__TASK ITEM__
Reproduce this listing from its first line through the line with "Chamber matching |", inclusive, leaving out all that follows.

BEGIN
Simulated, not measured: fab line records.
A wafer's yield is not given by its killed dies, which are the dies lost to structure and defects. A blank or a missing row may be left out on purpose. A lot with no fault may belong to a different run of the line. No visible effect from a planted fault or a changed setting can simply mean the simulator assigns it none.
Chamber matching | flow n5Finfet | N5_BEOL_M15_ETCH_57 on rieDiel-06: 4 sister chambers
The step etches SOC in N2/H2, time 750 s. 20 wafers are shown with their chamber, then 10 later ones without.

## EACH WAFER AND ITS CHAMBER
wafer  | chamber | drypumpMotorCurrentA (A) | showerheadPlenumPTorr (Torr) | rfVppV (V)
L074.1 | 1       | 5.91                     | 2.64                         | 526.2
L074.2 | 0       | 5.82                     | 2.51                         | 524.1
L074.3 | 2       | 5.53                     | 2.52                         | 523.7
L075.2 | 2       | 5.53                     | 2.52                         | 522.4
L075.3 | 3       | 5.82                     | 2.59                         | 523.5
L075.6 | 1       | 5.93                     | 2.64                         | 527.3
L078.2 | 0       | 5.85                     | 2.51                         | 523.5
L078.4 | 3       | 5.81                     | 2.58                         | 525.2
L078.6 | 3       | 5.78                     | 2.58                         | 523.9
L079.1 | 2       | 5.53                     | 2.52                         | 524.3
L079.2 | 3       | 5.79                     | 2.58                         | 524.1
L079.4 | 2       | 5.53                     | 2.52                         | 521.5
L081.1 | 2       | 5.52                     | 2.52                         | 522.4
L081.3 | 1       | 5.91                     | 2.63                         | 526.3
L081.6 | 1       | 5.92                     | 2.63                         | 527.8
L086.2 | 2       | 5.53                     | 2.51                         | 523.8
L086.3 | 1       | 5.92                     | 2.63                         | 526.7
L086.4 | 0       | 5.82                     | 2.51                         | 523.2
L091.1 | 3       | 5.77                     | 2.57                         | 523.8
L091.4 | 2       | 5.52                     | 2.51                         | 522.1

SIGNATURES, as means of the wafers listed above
END

__WRITTEN ANSWER__
Simulated, not measured: fab line records.
A wafer's yield is not given by its killed dies, which are the dies lost to structure and defects. A blank or a missing row may be left out on purpose. A lot with no fault may belong to a different run of the line. No visible effect from a planted fault or a changed setting can simply mean the simulator assigns it none.
Chamber matching | flow n5Finfet | N5_BEOL_M15_ETCH_57 on rieDiel-06: 4 sister chambers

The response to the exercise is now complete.